Assignment:
Retype all the records with nothing changed.

(Given information)

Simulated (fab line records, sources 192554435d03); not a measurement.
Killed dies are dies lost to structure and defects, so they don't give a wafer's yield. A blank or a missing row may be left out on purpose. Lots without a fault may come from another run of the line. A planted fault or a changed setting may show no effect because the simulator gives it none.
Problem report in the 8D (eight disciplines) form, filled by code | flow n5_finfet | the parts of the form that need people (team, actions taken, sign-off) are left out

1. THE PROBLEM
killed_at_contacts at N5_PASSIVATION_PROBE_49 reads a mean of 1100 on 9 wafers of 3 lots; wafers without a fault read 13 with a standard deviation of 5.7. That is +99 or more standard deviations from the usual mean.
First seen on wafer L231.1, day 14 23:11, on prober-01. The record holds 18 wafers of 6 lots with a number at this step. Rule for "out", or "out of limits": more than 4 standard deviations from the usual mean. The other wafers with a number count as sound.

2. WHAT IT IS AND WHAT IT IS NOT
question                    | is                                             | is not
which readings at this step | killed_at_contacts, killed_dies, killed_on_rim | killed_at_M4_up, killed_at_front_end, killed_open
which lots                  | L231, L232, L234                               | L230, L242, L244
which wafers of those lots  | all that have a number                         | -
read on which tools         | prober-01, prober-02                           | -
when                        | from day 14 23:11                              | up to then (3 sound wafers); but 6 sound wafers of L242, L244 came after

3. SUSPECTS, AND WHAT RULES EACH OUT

(End Given information)

Exercise output:
Simulated (fab line records, sources 192554435d03); not a measurement.
Killed dies are dies lost to structure and defects, so they don't give a wafer's yield. A blank or a missing row may be left out on purpose. Lots without a fault may come from another run of the line. A planted fault or a changed setting may show no effect because the simulator gives it none.
Problem report in the 8D (eight disciplines) form, filled by code | flow n5_finfet | the parts of the form that need people (team, actions taken, sign-off) are left out

1. THE PROBLEM
killed_at_contacts at N5_PASSIVATION_PROBE_49 reads a mean of 1100 on 9 wafers of 3 lots; wafers without a fault read 13 with a standard deviation of 5.7. That is +99 or more standard deviations from the usual mean.
First seen on wafer L231.1, day 14 23:11, on prober-01. The record holds 18 wafers of 6 lots with a number at this step. Rule for "out", or "out of limits": more than 4 standard deviations from the usual mean. The other wafers with a number count as sound.

2. WHAT IT IS AND WHAT IT IS NOT
question                    | is                                             | is not
which readings at this step | killed_at_contacts, killed_dies, killed_on_rim | killed_at_M4_up, killed_at_front_end, killed_open
which lots                  | L231, L232, L234                               | L230, L242, L244
which wafers of those lots  | all that have a number                         | -
read on which tools         | prober-01, prober-02                           | -
when                        | from day 14 23:11                              | up to then (3 sound wafers); but 6 sound wafers of L242, L244 came after

3. SUSPECTS, AND WHAT RULES EACH OUT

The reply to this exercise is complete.